ACTIVITY - Below are records; quote them exactly from the first line through the line that contains "Statement of findings".

RECORDS SUPPLIED -
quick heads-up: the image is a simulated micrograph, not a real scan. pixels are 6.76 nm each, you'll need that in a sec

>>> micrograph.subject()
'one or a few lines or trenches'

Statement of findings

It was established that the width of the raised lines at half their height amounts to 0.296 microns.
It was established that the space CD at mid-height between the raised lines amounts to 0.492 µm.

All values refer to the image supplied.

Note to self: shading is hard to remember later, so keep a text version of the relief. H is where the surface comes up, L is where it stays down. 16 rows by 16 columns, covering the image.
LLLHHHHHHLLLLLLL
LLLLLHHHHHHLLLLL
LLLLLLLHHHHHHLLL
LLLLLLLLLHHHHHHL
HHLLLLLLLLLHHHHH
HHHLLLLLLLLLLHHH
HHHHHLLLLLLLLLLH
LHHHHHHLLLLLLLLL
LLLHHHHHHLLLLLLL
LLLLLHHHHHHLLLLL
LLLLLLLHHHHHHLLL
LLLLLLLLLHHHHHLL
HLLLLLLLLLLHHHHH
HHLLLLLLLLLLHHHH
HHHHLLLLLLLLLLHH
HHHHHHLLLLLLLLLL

RESPONSE AREA -
quick heads-up: the image is a simulated micrograph, not a real scan. pixels are 6.76 nm each, you'll need that in a sec

>>> micrograph.subject()
'one or a few lines or trenches'

Statement of findings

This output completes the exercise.